> _ASSIGNED TASK_
The answer consists solely of the listing's lines from the first through the line containing "It should be", each reproduced exactly.

>>>

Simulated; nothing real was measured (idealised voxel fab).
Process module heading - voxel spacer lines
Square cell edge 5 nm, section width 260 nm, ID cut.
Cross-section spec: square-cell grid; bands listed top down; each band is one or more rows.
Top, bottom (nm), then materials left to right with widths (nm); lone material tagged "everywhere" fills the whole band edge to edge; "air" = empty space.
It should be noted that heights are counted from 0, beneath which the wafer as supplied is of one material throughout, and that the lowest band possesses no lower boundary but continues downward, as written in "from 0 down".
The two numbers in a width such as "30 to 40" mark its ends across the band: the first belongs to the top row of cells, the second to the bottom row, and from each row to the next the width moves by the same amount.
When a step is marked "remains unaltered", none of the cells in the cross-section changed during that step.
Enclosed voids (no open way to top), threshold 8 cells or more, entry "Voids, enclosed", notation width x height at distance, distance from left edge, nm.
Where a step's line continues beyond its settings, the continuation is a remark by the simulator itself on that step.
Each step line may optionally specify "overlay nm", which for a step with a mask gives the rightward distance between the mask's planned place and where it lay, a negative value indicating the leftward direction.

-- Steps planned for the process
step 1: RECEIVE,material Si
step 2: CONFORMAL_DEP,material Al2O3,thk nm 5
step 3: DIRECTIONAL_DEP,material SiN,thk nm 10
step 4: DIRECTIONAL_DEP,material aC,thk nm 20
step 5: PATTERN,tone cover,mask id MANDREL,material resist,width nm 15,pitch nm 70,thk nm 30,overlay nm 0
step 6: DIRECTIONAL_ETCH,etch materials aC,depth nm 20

<<<

> _ANSWER AREA_
Simulated; nothing real was measured (idealised voxel fab).
Process module heading - voxel spacer lines
Square cell edge 5 nm, section width 260 nm, ID cut.
Cross-section spec: square-cell grid; bands listed top down; each band is one or more rows.
Top, bottom (nm), then materials left to right with widths (nm); lone material tagged "everywhere" fills the whole band edge to edge; "air" = empty space.
It should be noted that heights are counted from 0, beneath which the wafer as supplied is of one material throughout, and that the lowest band possesses no lower boundary but continues downward, as written in "from 0 down".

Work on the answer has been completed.